(Beginning of Source information)

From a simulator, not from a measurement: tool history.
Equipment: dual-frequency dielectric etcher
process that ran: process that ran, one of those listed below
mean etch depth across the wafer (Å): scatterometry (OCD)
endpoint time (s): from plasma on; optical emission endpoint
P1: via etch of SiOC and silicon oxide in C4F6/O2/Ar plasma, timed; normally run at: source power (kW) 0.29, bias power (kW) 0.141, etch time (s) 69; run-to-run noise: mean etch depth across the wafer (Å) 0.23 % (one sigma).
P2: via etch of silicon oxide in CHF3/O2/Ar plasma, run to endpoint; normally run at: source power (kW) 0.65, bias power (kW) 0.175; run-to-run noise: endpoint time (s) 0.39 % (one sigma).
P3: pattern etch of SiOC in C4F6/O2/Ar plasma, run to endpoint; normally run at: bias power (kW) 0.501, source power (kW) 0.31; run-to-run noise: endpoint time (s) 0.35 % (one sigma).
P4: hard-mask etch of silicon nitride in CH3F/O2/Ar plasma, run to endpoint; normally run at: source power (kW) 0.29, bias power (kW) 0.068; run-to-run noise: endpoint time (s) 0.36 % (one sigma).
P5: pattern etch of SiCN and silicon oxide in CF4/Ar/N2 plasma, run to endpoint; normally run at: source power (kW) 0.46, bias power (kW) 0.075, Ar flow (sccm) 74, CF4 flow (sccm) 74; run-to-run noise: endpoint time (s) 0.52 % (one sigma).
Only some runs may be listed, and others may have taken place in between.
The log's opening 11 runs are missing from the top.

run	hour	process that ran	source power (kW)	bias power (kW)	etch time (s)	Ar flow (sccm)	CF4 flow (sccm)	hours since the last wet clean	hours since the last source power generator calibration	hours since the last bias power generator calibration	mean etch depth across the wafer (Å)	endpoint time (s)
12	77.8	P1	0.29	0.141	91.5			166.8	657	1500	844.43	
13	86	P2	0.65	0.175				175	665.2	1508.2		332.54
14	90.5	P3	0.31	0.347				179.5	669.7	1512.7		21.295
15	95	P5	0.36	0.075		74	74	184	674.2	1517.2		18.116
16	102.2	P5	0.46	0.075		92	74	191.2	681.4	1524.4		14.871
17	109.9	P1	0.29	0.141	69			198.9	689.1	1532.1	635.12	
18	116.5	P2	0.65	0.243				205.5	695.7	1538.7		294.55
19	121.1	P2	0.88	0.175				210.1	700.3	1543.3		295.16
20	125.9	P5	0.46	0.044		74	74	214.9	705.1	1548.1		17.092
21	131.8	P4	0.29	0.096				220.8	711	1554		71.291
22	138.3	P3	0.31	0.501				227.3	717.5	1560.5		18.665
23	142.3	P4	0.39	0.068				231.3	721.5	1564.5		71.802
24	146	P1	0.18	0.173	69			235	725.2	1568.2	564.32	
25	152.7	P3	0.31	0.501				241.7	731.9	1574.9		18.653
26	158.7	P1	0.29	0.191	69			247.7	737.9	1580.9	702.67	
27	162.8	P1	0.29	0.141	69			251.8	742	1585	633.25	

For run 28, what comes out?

(End of Source information)

Assignment
Could you write out, exactly as they stand, only the lines above that begin at the line with "P1: via etch" and stop after the line with "P4: hard-mask etch"?

Problem solution
P1: via etch of SiOC and silicon oxide in C4F6/O2/Ar plasma, timed; normally run at: source power (kW) 0.29, bias power (kW) 0.141, etch time (s) 69; run-to-run noise: mean etch depth across the wafer (Å) 0.23 % (one sigma).
P2: via etch of silicon oxide in CHF3/O2/Ar plasma, run to endpoint; normally run at: source power (kW) 0.65, bias power (kW) 0.175; run-to-run noise: endpoint time (s) 0.39 % (one sigma).
P3: pattern etch of SiOC in C4F6/O2/Ar plasma, run to endpoint; normally run at: bias power (kW) 0.501, source power (kW) 0.31; run-to-run noise: endpoint time (s) 0.35 % (one sigma).
P4: hard-mask etch of silicon nitride in CH3F/O2/Ar plasma, run to endpoint; normally run at: source power (kW) 0.29, bias power (kW) 0.068; run-to-run noise: endpoint time (s) 0.36 % (one sigma).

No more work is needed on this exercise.